• **REQUIREMENT**:
The answer must be the full listing, repeated word for word.

....
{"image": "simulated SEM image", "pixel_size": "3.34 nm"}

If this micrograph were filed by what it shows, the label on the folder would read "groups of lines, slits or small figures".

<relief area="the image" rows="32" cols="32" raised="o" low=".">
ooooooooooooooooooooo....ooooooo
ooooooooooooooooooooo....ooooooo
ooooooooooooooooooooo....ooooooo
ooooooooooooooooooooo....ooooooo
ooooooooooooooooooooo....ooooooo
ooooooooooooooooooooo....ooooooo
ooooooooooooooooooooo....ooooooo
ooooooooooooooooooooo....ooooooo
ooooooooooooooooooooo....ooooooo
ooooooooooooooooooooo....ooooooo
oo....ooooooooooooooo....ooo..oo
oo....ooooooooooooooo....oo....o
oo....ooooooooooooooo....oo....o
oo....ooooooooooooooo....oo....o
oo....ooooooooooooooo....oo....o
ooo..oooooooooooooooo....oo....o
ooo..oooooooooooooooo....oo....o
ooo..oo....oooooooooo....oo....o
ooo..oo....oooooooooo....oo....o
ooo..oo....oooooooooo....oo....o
....

• **ANSWER AREA**:
{"image": "simulated SEM image", "pixel_size": "3.34 nm"}

If this micrograph were filed by what it shows, the label on the folder would read "groups of lines, slits or small figures".

<relief area="the image" rows="32" cols="32" raised="o" low=".">
ooooooooooooooooooooo....ooooooo
ooooooooooooooooooooo....ooooooo
ooooooooooooooooooooo....ooooooo
ooooooooooooooooooooo....ooooooo
ooooooooooooooooooooo....ooooooo
ooooooooooooooooooooo....ooooooo
ooooooooooooooooooooo....ooooooo
ooooooooooooooooooooo....ooooooo
ooooooooooooooooooooo....ooooooo
ooooooooooooooooooooo....ooooooo
oo....ooooooooooooooo....ooo..oo
oo....ooooooooooooooo....oo....o
oo....ooooooooooooooo....oo....o
oo....ooooooooooooooo....oo....o
oo....ooooooooooooooo....oo....o
ooo..oooooooooooooooo....oo....o
ooo..oooooooooooooooo....oo....o
ooo..oo....oooooooooo....oo....o
ooo..oo....oooooooooo....oo....o
ooo..oo....oooooooooo....oo....o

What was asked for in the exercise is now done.